**TASK ITEM:**
Your task is to transcribe the entries below exactly, from their first line down to the line containing "C2: hours since the slurry nozzle was cleaned", and to stop there.

**EXTRACTED INFORMATION:**
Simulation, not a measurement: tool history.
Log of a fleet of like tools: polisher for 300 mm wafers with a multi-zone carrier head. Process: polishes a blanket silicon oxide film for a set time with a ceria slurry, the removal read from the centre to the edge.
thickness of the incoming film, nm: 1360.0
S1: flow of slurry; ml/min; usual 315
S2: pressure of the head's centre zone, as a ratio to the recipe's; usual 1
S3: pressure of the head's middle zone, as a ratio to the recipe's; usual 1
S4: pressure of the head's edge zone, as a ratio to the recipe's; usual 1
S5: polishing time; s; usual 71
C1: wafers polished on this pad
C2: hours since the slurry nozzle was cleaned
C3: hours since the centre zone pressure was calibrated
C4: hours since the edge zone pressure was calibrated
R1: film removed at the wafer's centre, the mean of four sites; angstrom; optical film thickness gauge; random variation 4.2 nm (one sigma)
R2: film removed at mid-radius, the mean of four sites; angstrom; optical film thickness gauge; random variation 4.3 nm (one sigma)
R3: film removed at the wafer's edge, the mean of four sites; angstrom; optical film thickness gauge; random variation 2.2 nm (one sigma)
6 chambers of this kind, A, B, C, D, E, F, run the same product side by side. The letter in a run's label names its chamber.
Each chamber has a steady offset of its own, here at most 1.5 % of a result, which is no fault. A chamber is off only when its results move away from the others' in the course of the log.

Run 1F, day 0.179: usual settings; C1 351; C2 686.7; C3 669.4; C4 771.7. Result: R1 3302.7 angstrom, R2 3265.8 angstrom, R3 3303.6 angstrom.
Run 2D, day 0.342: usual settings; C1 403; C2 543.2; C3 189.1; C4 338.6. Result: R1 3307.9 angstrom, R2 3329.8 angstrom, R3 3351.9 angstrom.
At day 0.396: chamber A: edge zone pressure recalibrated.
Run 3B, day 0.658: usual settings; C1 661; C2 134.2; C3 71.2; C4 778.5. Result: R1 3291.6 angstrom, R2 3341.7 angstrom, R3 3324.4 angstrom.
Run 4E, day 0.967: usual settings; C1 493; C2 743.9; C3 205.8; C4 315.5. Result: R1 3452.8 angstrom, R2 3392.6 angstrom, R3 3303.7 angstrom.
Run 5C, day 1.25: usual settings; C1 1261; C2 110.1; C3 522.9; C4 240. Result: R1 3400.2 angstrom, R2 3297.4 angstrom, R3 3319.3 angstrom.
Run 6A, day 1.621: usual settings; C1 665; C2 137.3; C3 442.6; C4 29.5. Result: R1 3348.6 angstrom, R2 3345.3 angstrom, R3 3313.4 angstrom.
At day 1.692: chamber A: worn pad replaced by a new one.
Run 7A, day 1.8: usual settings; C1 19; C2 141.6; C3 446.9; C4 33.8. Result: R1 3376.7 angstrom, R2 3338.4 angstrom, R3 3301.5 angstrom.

**TASK RESULT:**
Simulation, not a measurement: tool history.
Log of a fleet of like tools: polisher for 300 mm wafers with a multi-zone carrier head. Process: polishes a blanket silicon oxide film for a set time with a ceria slurry, the removal read from the centre to the edge.
thickness of the incoming film, nm: 1360.0
S1: flow of slurry; ml/min; usual 315
S2: pressure of the head's centre zone, as a ratio to the recipe's; usual 1
S3: pressure of the head's middle zone, as a ratio to the recipe's; usual 1
S4: pressure of the head's edge zone, as a ratio to the recipe's; usual 1
S5: polishing time; s; usual 71
C1: wafers polished on this pad
C2: hours since the slurry nozzle was cleaned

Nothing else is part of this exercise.